— Required action —
Please restate exactly what appears in the records below from the first line to the line where "Run 9, hour" is, that line included.

— Raw data —
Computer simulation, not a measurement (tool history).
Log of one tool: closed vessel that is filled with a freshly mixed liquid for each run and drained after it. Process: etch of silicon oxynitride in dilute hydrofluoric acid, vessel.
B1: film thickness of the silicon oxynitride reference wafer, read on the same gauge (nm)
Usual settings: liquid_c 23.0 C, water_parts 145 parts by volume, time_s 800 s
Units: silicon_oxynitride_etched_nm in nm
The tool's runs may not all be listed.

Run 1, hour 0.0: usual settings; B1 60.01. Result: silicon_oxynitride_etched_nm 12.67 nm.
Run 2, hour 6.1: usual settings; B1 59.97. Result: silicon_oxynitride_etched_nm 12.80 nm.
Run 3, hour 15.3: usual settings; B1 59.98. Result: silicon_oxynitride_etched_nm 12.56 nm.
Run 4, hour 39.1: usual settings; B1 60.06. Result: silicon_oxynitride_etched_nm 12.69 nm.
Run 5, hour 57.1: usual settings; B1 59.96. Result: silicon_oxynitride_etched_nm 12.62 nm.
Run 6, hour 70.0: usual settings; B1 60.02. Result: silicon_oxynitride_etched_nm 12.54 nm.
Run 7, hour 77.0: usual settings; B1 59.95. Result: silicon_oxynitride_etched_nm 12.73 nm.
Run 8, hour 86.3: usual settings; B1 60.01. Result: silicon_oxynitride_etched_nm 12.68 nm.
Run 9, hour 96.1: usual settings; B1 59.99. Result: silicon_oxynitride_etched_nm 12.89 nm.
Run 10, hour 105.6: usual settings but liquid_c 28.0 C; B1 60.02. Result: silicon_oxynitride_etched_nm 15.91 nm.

— Task solution —
Computer simulation, not a measurement (tool history).
Log of one tool: closed vessel that is filled with a freshly mixed liquid for each run and drained after it. Process: etch of silicon oxynitride in dilute hydrofluoric acid, vessel.
B1: film thickness of the silicon oxynitride reference wafer, read on the same gauge (nm)
Usual settings: liquid_c 23.0 C, water_parts 145 parts by volume, time_s 800 s
Units: silicon_oxynitride_etched_nm in nm
The tool's runs may not all be listed.

Run 1, hour 0.0: usual settings; B1 60.01. Result: silicon_oxynitride_etched_nm 12.67 nm.
Run 2, hour 6.1: usual settings; B1 59.97. Result: silicon_oxynitride_etched_nm 12.80 nm.
Run 3, hour 15.3: usual settings; B1 59.98. Result: silicon_oxynitride_etched_nm 12.56 nm.
Run 4, hour 39.1: usual settings; B1 60.06. Result: silicon_oxynitride_etched_nm 12.69 nm.
Run 5, hour 57.1: usual settings; B1 59.96. Result: silicon_oxynitride_etched_nm 12.62 nm.
Run 6, hour 70.0: usual settings; B1 60.02. Result: silicon_oxynitride_etched_nm 12.54 nm.
Run 7, hour 77.0: usual settings; B1 59.95. Result: silicon_oxynitride_etched_nm 12.73 nm.
Run 8, hour 86.3: usual settings; B1 60.01. Result: silicon_oxynitride_etched_nm 12.68 nm.
Run 9, hour 96.1: usual settings; B1 59.99. Result: silicon_oxynitride_etched_nm 12.89 nm.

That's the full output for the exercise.